* _Data_
########################################
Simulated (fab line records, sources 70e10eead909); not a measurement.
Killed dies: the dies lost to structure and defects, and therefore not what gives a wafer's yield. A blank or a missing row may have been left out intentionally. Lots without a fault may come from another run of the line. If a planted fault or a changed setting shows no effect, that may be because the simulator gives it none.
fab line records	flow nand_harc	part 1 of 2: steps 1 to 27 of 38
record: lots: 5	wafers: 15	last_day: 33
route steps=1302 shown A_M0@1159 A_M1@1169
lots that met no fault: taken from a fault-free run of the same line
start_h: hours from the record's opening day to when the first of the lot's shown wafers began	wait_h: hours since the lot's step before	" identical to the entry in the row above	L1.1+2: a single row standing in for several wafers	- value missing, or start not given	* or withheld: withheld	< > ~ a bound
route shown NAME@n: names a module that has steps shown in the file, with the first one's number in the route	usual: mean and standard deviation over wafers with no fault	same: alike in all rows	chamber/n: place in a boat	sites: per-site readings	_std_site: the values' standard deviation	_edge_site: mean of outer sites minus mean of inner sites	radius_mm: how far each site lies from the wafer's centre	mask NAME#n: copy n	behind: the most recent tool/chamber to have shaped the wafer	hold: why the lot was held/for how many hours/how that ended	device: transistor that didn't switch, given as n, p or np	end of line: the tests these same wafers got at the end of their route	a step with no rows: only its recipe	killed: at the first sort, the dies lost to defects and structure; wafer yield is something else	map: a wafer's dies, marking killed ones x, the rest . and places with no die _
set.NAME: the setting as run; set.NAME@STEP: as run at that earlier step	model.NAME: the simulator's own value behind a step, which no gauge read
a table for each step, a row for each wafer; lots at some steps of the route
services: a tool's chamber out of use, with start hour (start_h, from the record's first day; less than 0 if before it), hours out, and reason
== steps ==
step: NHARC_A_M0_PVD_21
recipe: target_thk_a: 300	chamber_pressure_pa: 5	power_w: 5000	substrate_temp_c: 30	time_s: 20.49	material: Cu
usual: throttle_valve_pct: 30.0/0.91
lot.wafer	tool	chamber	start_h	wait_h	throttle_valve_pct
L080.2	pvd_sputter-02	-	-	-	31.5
########################################

* _Work request_
Using the data above, restate word for word the lines from its opening line through the line that contains "start_h: hours from", and no more.

* _Written response_
Simulated (fab line records, sources 70e10eead909); not a measurement.
Killed dies: the dies lost to structure and defects, and therefore not what gives a wafer's yield. A blank or a missing row may have been left out intentionally. Lots without a fault may come from another run of the line. If a planted fault or a changed setting shows no effect, that may be because the simulator gives it none.
fab line records	flow nand_harc	part 1 of 2: steps 1 to 27 of 38
record: lots: 5	wafers: 15	last_day: 33
route steps=1302 shown A_M0@1159 A_M1@1169
lots that met no fault: taken from a fault-free run of the same line
start_h: hours from the record's opening day to when the first of the lot's shown wafers began	wait_h: hours since the lot's step before	" identical to the entry in the row above	L1.1+2: a single row standing in for several wafers	- value missing, or start not given	* or withheld: withheld	< > ~ a bound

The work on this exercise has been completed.